══════

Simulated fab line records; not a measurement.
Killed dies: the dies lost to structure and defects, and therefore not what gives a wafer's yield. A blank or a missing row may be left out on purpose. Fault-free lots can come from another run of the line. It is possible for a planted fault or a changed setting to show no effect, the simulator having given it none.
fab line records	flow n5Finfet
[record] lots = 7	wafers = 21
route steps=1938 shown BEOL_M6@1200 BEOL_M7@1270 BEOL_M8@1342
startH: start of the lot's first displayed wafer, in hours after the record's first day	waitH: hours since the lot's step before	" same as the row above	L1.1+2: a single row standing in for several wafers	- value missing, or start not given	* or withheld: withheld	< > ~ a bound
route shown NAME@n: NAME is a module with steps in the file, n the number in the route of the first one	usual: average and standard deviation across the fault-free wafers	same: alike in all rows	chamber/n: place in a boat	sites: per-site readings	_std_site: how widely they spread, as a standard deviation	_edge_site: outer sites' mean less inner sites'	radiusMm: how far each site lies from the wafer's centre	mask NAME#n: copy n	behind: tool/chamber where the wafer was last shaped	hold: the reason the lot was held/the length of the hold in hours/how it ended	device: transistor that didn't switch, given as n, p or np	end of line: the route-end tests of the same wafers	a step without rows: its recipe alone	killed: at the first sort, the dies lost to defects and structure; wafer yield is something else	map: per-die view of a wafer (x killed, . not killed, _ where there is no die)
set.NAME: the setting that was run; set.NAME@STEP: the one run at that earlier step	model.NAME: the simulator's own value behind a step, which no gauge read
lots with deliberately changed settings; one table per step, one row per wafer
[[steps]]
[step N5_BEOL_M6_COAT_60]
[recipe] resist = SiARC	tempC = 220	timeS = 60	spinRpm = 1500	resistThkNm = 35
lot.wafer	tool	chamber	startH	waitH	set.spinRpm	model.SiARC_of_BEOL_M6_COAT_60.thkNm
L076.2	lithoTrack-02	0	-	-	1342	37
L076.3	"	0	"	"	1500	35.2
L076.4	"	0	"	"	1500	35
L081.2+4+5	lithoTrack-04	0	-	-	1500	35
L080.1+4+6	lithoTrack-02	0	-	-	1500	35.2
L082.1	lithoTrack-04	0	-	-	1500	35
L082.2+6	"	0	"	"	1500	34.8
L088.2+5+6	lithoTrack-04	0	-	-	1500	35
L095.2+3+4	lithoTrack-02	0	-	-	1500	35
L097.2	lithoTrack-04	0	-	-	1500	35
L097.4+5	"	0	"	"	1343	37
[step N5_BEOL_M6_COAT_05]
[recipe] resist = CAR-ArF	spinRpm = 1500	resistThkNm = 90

══════

Write out a verbatim copy of the data, beginning with its first line and ending with the line that contains "startH: start of".

**TASK RESULT**
Simulated fab line records; not a measurement.
Killed dies: the dies lost to structure and defects, and therefore not what gives a wafer's yield. A blank or a missing row may be left out on purpose. Fault-free lots can come from another run of the line. It is possible for a planted fault or a changed setting to show no effect, the simulator having given it none.
fab line records	flow n5Finfet
[record] lots = 7	wafers = 21
route steps=1938 shown BEOL_M6@1200 BEOL_M7@1270 BEOL_M8@1342
startH: start of the lot's first displayed wafer, in hours after the record's first day	waitH: hours since the lot's step before	" same as the row above	L1.1+2: a single row standing in for several wafers	- value missing, or start not given	* or withheld: withheld	< > ~ a bound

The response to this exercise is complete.